Please print only the top portion of the entries below, ending with the line that contains "Shown is cross-section", exactly as written.

----------------------------------------

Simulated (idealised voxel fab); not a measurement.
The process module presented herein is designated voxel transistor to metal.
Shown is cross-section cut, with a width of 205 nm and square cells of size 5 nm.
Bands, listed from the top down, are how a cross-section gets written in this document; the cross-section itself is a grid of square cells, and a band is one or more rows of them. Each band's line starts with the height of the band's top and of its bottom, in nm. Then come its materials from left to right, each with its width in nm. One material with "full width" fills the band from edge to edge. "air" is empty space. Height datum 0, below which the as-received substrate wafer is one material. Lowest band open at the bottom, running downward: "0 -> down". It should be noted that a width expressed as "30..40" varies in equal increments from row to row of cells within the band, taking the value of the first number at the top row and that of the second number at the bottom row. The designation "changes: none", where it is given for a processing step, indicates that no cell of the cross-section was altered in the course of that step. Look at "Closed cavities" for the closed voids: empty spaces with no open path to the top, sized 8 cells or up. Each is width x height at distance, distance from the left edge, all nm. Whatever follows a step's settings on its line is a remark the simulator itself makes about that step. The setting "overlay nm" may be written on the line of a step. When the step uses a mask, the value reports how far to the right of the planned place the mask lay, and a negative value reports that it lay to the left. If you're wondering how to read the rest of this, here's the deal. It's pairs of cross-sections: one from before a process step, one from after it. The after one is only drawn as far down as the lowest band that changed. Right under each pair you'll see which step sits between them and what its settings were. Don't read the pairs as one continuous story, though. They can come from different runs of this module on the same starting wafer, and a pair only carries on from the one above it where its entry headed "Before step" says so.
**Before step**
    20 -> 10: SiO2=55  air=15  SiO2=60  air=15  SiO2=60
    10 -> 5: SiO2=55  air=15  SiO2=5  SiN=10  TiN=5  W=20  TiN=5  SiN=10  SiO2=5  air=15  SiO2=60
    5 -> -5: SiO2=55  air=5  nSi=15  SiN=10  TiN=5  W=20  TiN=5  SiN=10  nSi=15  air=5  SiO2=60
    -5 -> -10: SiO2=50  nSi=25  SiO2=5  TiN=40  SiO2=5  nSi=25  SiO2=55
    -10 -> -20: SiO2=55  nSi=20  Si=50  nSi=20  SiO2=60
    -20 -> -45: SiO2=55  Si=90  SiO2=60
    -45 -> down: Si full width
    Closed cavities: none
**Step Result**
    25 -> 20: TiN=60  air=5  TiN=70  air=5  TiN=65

----------------------------------------

Written answer |
Simulated (idealised voxel fab); not a measurement.
The process module presented herein is designated voxel transistor to metal.
Shown is cross-section cut, with a width of 205 nm and square cells of size 5 nm.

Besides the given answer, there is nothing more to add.